■ **RECORD EXTRACTS**:
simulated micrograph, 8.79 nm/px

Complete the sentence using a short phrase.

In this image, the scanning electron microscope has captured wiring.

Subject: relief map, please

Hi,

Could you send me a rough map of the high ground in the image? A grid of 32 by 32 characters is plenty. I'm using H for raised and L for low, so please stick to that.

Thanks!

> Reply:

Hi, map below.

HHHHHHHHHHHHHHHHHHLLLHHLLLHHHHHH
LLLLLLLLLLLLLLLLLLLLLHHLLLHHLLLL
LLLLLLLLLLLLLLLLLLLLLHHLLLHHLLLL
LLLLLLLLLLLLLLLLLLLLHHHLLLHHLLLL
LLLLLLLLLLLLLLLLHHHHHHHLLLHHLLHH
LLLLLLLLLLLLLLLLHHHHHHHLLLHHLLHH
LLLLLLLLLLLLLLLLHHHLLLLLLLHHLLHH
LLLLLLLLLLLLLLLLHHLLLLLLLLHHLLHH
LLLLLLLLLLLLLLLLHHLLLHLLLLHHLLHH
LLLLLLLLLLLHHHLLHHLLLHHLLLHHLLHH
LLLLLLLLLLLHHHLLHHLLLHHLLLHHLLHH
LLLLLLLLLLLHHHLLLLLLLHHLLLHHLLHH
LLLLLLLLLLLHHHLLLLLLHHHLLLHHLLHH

■ **WORK REQUEST**: Working from the material above, retype exactly the lines from the one with "LLLLLLLLLLLLLLLLHHHLLLLLLLHHLLHH" through the one with "LLLLLLLLLLLHHHLLLLLLLHHLLLHHLLHH", both included, and only those lines.

■ **PROBLEM SOLUTION**:
LLLLLLLLLLLLLLLLHHHLLLLLLLHHLLHH
LLLLLLLLLLLLLLLLHHLLLLLLLLHHLLHH
LLLLLLLLLLLLLLLLHHLLLHLLLLHHLLHH
LLLLLLLLLLLHHHLLHHLLLHHLLLHHLLHH
LLLLLLLLLLLHHHLLHHLLLHHLLLHHLLHH
LLLLLLLLLLLHHHLLLLLLLHHLLLHHLLHH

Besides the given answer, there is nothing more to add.